## TASK ITEM
Output the data below line for line, exactly, up to and including the line where "measured: day 7 16:50" appears.

## ENTRIES PROVIDED
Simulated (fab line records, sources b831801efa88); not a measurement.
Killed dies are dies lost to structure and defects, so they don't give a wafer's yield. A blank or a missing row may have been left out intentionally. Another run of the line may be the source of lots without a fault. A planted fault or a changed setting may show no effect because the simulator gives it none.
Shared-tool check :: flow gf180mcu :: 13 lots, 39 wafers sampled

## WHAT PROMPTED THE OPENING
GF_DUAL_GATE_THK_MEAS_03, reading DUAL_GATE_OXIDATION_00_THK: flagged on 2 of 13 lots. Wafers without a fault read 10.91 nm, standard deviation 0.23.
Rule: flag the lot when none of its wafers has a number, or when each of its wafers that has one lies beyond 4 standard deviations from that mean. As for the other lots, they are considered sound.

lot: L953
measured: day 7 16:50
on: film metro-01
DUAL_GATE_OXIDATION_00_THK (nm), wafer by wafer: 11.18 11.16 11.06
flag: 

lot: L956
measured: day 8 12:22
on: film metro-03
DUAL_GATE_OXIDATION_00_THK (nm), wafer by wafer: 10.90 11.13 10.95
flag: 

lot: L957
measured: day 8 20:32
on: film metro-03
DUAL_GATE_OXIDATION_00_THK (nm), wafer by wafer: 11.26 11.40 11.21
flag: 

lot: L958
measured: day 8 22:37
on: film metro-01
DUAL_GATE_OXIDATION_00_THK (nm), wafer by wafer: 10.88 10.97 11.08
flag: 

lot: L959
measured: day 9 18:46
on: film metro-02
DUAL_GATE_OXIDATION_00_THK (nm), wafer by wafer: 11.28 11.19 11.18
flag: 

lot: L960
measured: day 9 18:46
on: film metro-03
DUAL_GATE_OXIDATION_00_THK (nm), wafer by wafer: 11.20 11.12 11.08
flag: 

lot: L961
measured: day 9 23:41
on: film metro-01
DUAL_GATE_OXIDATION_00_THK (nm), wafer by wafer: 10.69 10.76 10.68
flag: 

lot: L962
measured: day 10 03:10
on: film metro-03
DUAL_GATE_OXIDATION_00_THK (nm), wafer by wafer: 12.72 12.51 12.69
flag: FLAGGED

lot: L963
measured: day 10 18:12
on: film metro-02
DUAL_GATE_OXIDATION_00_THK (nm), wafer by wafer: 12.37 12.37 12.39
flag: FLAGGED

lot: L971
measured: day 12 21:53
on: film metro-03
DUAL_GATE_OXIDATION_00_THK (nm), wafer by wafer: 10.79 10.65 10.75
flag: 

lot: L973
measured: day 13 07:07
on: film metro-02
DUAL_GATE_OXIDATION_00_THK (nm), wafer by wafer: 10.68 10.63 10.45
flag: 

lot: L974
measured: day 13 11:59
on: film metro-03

## RESPONSE BOX
Simulated (fab line records, sources b831801efa88); not a measurement.
Killed dies are dies lost to structure and defects, so they don't give a wafer's yield. A blank or a missing row may have been left out intentionally. Another run of the line may be the source of lots without a fault. A planted fault or a changed setting may show no effect because the simulator gives it none.
Shared-tool check :: flow gf180mcu :: 13 lots, 39 wafers sampled

## WHAT PROMPTED THE OPENING
GF_DUAL_GATE_THK_MEAS_03, reading DUAL_GATE_OXIDATION_00_THK: flagged on 2 of 13 lots. Wafers without a fault read 10.91 nm, standard deviation 0.23.
Rule: flag the lot when none of its wafers has a number, or when each of its wafers that has one lies beyond 4 standard deviations from that mean. As for the other lots, they are considered sound.

lot: L953
measured: day 7 16:50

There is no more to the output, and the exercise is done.